--- PROVIDED DATA Enclosed Below ---
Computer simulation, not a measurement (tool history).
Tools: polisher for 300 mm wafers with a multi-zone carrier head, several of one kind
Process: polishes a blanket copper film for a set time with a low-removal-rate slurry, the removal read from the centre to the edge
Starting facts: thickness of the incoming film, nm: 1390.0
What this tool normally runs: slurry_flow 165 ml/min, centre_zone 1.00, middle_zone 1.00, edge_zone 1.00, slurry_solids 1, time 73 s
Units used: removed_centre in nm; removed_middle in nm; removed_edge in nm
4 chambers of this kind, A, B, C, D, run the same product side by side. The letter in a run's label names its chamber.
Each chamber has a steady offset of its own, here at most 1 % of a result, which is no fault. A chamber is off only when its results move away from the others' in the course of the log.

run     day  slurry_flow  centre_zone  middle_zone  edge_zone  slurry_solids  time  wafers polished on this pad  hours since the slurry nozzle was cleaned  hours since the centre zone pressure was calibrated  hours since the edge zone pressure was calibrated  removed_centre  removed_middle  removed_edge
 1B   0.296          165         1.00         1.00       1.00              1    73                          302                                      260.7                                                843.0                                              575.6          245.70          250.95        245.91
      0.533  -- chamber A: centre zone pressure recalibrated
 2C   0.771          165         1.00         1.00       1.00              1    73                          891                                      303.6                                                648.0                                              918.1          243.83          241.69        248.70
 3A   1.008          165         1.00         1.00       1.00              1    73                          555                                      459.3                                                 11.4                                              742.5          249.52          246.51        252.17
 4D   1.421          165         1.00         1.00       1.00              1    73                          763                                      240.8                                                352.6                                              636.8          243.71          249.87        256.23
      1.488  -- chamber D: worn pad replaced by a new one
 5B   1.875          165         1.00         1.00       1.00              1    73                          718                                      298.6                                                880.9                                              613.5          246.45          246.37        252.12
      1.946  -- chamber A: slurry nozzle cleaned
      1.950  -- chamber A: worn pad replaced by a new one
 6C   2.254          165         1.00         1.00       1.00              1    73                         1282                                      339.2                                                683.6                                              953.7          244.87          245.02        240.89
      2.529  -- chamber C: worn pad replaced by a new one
--- End of Enclosed PROVIDED DATA ---

_EXERCISE_
Look back at the entries above and repeat, unchanged, every line from the line holding "slurry nozzle cleaned" through the line holding "A: worn pad replaced by a new one".

_WRITTEN RESPONSE_
      1.946  -- chamber A: slurry nozzle cleaned
      1.950  -- chamber A: worn pad replaced by a new one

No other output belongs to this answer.